(Input data)

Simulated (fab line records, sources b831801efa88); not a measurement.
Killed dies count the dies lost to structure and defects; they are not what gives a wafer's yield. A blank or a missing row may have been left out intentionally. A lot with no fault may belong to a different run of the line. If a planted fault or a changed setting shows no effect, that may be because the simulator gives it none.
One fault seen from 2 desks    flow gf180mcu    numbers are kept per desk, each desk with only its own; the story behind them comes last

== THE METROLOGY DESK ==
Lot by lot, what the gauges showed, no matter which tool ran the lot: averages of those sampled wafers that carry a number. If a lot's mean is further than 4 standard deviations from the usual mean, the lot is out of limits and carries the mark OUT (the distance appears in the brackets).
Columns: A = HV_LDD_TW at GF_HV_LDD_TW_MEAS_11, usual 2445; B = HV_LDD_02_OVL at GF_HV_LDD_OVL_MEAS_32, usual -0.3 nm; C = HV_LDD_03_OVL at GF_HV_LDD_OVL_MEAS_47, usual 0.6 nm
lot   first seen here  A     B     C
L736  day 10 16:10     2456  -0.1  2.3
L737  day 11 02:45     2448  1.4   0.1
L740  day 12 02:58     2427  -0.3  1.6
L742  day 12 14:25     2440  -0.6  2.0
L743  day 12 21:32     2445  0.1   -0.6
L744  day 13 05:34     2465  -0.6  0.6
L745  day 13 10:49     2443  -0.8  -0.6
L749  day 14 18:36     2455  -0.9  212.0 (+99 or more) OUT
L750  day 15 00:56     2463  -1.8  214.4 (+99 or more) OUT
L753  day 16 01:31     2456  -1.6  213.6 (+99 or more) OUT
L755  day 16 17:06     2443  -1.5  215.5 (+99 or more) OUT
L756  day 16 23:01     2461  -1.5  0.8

(End Input data)

Required action:
The response should be an exact repeat of the data above.

Result:
Simulated (fab line records, sources b831801efa88); not a measurement.
Killed dies count the dies lost to structure and defects; they are not what gives a wafer's yield. A blank or a missing row may have been left out intentionally. A lot with no fault may belong to a different run of the line. If a planted fault or a changed setting shows no effect, that may be because the simulator gives it none.
One fault seen from 2 desks    flow gf180mcu    numbers are kept per desk, each desk with only its own; the story behind them comes last

== THE METROLOGY DESK ==
Lot by lot, what the gauges showed, no matter which tool ran the lot: averages of those sampled wafers that carry a number. If a lot's mean is further than 4 standard deviations from the usual mean, the lot is out of limits and carries the mark OUT (the distance appears in the brackets).
Columns: A = HV_LDD_TW at GF_HV_LDD_TW_MEAS_11, usual 2445; B = HV_LDD_02_OVL at GF_HV_LDD_OVL_MEAS_32, usual -0.3 nm; C = HV_LDD_03_OVL at GF_HV_LDD_OVL_MEAS_47, usual 0.6 nm
lot   first seen here  A     B     C
L736  day 10 16:10     2456  -0.1  2.3
L737  day 11 02:45     2448  1.4   0.1
L740  day 12 02:58     2427  -0.3  1.6
L742  day 12 14:25     2440  -0.6  2.0
L743  day 12 21:32     2445  0.1   -0.6
L744  day 13 05:34     2465  -0.6  0.6
L745  day 13 10:49     2443  -0.8  -0.6
L749  day 14 18:36     2455  -0.9  212.0 (+99 or more) OUT
L750  day 15 00:56     2463  -1.8  214.4 (+99 or more) OUT
L753  day 16 01:31     2456  -1.6  213.6 (+99 or more) OUT
L755  day 16 17:06     2443  -1.5  215.5 (+99 or more) OUT
L756  day 16 23:01     2461  -1.5  0.8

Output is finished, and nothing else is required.